++++++++
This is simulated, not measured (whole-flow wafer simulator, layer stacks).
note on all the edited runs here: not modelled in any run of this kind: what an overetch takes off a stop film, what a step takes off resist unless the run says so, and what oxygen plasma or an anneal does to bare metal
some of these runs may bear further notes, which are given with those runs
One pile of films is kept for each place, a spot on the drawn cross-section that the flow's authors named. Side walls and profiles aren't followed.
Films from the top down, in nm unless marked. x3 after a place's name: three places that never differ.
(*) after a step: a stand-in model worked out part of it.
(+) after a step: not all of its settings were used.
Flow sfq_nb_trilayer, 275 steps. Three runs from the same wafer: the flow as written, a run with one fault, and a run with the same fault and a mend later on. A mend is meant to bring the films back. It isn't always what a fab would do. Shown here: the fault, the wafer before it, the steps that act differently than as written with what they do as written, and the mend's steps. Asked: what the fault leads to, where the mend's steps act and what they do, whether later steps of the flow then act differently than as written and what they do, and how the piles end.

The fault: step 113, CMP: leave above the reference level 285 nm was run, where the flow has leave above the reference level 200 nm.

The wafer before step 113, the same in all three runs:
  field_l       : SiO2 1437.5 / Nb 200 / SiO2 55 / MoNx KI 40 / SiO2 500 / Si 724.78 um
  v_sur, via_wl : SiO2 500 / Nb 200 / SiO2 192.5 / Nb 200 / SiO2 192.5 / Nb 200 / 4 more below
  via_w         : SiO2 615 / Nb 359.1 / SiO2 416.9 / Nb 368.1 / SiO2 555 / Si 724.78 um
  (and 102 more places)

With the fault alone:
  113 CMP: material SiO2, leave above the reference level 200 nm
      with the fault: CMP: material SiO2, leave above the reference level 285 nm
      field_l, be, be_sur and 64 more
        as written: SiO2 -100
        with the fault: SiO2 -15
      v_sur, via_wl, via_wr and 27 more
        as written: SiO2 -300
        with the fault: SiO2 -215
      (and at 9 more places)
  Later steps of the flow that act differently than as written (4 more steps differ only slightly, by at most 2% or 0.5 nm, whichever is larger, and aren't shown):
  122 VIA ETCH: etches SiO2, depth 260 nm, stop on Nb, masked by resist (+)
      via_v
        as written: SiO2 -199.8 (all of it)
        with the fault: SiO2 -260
++++++++

§ **TASK ITEM**: Set down exactly the lines from the start of the records to the line with "(+) after a". Include that line, and add nothing more.

§ **TASK RESULT**:
This is simulated, not measured (whole-flow wafer simulator, layer stacks).
note on all the edited runs here: not modelled in any run of this kind: what an overetch takes off a stop film, what a step takes off resist unless the run says so, and what oxygen plasma or an anneal does to bare metal
some of these runs may bear further notes, which are given with those runs
One pile of films is kept for each place, a spot on the drawn cross-section that the flow's authors named. Side walls and profiles aren't followed.
Films from the top down, in nm unless marked. x3 after a place's name: three places that never differ.
(*) after a step: a stand-in model worked out part of it.
(+) after a step: not all of its settings were used.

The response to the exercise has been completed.